## Action item
Your task is to reproduce exactly the lines that run from the beginning of the data through the line where "The width of" appears.

## Given entries
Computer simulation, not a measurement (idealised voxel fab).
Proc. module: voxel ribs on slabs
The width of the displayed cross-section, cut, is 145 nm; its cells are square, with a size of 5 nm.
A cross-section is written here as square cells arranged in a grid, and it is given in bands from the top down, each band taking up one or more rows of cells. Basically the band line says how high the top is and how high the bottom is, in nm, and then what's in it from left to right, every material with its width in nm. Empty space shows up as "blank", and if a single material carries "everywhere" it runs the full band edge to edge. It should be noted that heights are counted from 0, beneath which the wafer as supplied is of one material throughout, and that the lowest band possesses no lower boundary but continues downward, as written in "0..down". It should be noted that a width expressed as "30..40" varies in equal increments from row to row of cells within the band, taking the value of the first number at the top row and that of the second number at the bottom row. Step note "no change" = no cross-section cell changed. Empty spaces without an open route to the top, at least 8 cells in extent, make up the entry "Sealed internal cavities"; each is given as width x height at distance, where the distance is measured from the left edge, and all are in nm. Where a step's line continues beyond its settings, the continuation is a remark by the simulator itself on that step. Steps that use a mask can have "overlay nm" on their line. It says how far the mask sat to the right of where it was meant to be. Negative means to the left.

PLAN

## Exercise solution
Computer simulation, not a measurement (idealised voxel fab).
Proc. module: voxel ribs on slabs
The width of the displayed cross-section, cut, is 145 nm; its cells are square, with a size of 5 nm.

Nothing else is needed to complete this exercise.